------ Data supplied ------
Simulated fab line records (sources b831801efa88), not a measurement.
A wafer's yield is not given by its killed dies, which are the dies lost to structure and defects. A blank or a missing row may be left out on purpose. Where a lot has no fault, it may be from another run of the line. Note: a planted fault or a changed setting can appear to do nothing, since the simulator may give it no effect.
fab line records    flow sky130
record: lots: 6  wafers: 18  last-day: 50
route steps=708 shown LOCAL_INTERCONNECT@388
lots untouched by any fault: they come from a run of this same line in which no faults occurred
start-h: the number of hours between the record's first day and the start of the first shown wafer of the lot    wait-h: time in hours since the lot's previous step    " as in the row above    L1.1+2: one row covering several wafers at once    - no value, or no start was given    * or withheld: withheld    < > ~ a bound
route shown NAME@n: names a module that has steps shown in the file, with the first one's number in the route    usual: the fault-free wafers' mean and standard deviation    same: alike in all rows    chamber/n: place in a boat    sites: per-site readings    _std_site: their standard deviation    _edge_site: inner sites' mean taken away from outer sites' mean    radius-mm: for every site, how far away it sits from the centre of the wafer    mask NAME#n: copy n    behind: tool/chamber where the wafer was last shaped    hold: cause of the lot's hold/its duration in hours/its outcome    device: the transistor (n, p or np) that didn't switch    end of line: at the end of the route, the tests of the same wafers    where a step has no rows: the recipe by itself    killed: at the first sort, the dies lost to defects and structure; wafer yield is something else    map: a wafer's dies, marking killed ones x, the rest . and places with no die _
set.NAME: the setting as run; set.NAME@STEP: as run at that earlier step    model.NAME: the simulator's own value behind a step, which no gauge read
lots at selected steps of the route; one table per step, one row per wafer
------

Give again, exactly as written, every line from the first one above through the line that has "lots untouched by" in it.

▶ **Answer area**
Simulated fab line records (sources b831801efa88), not a measurement.
A wafer's yield is not given by its killed dies, which are the dies lost to structure and defects. A blank or a missing row may be left out on purpose. Where a lot has no fault, it may be from another run of the line. Note: a planted fault or a changed setting can appear to do nothing, since the simulator may give it no effect.
fab line records    flow sky130
record: lots: 6  wafers: 18  last-day: 50
route steps=708 shown LOCAL_INTERCONNECT@388
lots untouched by any fault: they come from a run of this same line in which no faults occurred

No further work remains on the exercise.